Assignment:
From the first record through the last, copy each one exactly.

Data supplied:
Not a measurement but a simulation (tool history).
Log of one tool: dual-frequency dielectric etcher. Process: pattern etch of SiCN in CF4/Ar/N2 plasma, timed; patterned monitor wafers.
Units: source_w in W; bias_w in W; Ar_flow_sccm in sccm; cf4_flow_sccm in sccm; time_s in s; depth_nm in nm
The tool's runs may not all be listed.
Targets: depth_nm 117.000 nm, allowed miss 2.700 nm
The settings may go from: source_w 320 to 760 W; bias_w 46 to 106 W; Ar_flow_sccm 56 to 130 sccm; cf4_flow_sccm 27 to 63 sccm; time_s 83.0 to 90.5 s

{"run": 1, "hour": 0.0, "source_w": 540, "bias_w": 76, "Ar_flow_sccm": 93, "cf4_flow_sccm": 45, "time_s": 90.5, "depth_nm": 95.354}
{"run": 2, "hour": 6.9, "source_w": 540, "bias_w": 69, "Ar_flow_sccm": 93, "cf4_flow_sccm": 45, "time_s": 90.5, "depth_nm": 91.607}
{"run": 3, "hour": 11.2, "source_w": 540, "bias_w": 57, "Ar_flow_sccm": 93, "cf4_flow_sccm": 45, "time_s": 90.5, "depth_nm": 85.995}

Written reply:
Not a measurement but a simulation (tool history).
Log of one tool: dual-frequency dielectric etcher. Process: pattern etch of SiCN in CF4/Ar/N2 plasma, timed; patterned monitor wafers.
Units: source_w in W; bias_w in W; Ar_flow_sccm in sccm; cf4_flow_sccm in sccm; time_s in s; depth_nm in nm
The tool's runs may not all be listed.
Targets: depth_nm 117.000 nm, allowed miss 2.700 nm
The settings may go from: source_w 320 to 760 W; bias_w 46 to 106 W; Ar_flow_sccm 56 to 130 sccm; cf4_flow_sccm 27 to 63 sccm; time_s 83.0 to 90.5 s

{"run": 1, "hour": 0.0, "source_w": 540, "bias_w": 76, "Ar_flow_sccm": 93, "cf4_flow_sccm": 45, "time_s": 90.5, "depth_nm": 95.354}
{"run": 2, "hour": 6.9, "source_w": 540, "bias_w": 69, "Ar_flow_sccm": 93, "cf4_flow_sccm": 45, "time_s": 90.5, "depth_nm": 91.607}
{"run": 3, "hour": 11.2, "source_w": 540, "bias_w": 57, "Ar_flow_sccm": 93, "cf4_flow_sccm": 45, "time_s": 90.5, "depth_nm": 85.995}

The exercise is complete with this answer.